--- START ---

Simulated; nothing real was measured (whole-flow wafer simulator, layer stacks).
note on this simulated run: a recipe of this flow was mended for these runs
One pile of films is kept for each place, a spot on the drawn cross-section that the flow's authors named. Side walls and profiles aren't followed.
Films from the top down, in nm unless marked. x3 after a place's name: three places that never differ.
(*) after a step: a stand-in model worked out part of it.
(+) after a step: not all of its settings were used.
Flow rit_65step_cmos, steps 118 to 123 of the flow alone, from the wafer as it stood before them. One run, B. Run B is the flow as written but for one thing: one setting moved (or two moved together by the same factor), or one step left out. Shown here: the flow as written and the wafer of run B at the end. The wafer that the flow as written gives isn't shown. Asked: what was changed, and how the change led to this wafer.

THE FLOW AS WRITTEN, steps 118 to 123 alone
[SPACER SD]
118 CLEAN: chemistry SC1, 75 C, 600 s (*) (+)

--- END ---

Keeping each word as it stands, transcribe every entry.

- [Your response]:
Simulated; nothing real was measured (whole-flow wafer simulator, layer stacks).
note on this simulated run: a recipe of this flow was mended for these runs
One pile of films is kept for each place, a spot on the drawn cross-section that the flow's authors named. Side walls and profiles aren't followed.
Films from the top down, in nm unless marked. x3 after a place's name: three places that never differ.
(*) after a step: a stand-in model worked out part of it.
(+) after a step: not all of its settings were used.
Flow rit_65step_cmos, steps 118 to 123 of the flow alone, from the wafer as it stood before them. One run, B. Run B is the flow as written but for one thing: one setting moved (or two moved together by the same factor), or one step left out. Shown here: the flow as written and the wafer of run B at the end. The wafer that the flow as written gives isn't shown. Asked: what was changed, and how the change led to this wafer.

THE FLOW AS WRITTEN, steps 118 to 123 alone
[SPACER SD]
118 CLEAN: chemistry SC1, 75 C, 600 s (*) (+)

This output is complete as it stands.